**Source material:**
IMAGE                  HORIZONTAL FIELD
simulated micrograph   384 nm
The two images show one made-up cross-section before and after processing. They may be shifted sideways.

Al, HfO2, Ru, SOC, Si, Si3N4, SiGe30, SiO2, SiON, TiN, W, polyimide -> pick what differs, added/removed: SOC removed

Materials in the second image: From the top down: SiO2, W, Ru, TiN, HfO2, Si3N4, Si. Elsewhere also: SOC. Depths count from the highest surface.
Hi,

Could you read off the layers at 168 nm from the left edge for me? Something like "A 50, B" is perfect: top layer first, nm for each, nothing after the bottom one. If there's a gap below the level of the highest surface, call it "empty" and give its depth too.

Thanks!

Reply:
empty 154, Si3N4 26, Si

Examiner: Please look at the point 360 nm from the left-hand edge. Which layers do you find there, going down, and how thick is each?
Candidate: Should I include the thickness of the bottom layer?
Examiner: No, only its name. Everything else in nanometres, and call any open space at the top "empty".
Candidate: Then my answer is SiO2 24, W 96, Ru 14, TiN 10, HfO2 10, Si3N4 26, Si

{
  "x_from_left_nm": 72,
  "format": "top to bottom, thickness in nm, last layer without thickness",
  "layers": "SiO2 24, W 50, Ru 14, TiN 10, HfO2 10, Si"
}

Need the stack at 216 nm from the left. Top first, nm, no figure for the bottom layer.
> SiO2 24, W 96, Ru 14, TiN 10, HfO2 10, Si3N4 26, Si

**Requirement:**
In the listing above, find the line containing "Candidate: Then my" and the line containing "Need the stack", then retype both and every line between them exactly, with nothing else.

**Task result:**
Candidate: Then my answer is SiO2 24, W 96, Ru 14, TiN 10, HfO2 10, Si3N4 26, Si

{
  "x_from_left_nm": 72,
  "format": "top to bottom, thickness in nm, last layer without thickness",
  "layers": "SiO2 24, W 50, Ru 14, TiN 10, HfO2 10, Si"
}

Need the stack at 216 nm from the left. Top first, nm, no figure for the bottom layer.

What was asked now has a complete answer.